(EXTRACTED RECORDS Opens)

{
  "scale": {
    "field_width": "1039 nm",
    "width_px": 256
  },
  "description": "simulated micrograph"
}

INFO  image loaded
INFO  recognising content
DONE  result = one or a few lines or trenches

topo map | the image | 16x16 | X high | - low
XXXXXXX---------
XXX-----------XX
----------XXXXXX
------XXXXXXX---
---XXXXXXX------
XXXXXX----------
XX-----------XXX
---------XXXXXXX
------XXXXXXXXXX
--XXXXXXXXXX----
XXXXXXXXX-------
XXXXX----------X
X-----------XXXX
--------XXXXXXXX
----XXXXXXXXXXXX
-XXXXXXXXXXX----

(EXTRACTED RECORDS Closes)

* _WORK INSTRUCTION_:
Take the entries above and return only the lines from the one with "---------XXXXXXX" to the one with "----XXXXXXXXXXXX", both included, unchanged.

* _WRITTEN RESPONSE_:
---------XXXXXXX
------XXXXXXXXXX
--XXXXXXXXXX----
XXXXXXXXX-------
XXXXX----------X
X-----------XXXX
--------XXXXXXXX
----XXXXXXXXXXXX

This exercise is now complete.